EXERCISE. Only the lines from the opening of the material through the one containing "L954.6 | can't" should be reproduced, each exactly as it stands.

☆ ☆ ☆ ☆ ☆ ☆ ☆

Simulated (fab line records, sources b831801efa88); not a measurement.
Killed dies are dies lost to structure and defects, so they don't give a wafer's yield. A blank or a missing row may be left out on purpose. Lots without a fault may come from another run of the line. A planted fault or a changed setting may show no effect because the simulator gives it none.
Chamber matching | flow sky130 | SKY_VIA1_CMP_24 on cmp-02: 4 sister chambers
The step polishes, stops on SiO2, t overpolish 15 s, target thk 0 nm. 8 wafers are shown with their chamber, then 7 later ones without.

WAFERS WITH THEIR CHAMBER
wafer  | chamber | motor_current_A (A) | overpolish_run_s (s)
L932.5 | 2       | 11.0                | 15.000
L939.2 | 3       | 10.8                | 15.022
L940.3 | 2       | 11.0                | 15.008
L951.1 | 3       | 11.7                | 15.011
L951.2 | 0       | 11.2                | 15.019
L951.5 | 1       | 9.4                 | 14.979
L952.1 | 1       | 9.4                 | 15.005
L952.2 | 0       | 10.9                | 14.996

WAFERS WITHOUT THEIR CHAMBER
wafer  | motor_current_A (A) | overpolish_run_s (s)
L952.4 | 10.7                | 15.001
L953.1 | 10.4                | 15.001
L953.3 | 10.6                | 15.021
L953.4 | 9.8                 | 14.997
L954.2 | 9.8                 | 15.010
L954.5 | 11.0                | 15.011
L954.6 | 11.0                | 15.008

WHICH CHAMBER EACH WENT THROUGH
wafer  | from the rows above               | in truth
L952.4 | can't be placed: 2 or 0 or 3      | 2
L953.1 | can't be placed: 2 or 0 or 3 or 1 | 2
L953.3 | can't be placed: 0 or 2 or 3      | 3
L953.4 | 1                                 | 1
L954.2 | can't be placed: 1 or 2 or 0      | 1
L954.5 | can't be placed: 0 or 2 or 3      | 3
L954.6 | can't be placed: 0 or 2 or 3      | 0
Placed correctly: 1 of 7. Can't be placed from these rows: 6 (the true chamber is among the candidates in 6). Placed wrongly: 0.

☆ ☆ ☆ ☆ ☆ ☆ ☆

TASK SOLUTION.
Simulated (fab line records, sources b831801efa88); not a measurement.
Killed dies are dies lost to structure and defects, so they don't give a wafer's yield. A blank or a missing row may be left out on purpose. Lots without a fault may come from another run of the line. A planted fault or a changed setting may show no effect because the simulator gives it none.
Chamber matching | flow sky130 | SKY_VIA1_CMP_24 on cmp-02: 4 sister chambers
The step polishes, stops on SiO2, t overpolish 15 s, target thk 0 nm. 8 wafers are shown with their chamber, then 7 later ones without.

WAFERS WITH THEIR CHAMBER
wafer  | chamber | motor_current_A (A) | overpolish_run_s (s)
L932.5 | 2       | 11.0                | 15.000
L939.2 | 3       | 10.8                | 15.022
L940.3 | 2       | 11.0                | 15.008
L951.1 | 3       | 11.7                | 15.011
L951.2 | 0       | 11.2                | 15.019
L951.5 | 1       | 9.4                 | 14.979
L952.1 | 1       | 9.4                 | 15.005
L952.2 | 0       | 10.9                | 14.996

WAFERS WITHOUT THEIR CHAMBER
wafer  | motor_current_A (A) | overpolish_run_s (s)
L952.4 | 10.7                | 15.001
L953.1 | 10.4                | 15.001
L953.3 | 10.6                | 15.021
L953.4 | 9.8                 | 14.997
L954.2 | 9.8                 | 15.010
L954.5 | 11.0                | 15.011
L954.6 | 11.0                | 15.008

WHICH CHAMBER EACH WENT THROUGH
wafer  | from the rows above               | in truth
L952.4 | can't be placed: 2 or 0 or 3      | 2
L953.1 | can't be placed: 2 or 0 or 3 or 1 | 2
L953.3 | can't be placed: 0 or 2 or 3      | 3
L953.4 | 1                                 | 1
L954.2 | can't be placed: 1 or 2 or 0      | 1
L954.5 | can't be placed: 0 or 2 or 3      | 3
L954.6 | can't be placed: 0 or 2 or 3      | 0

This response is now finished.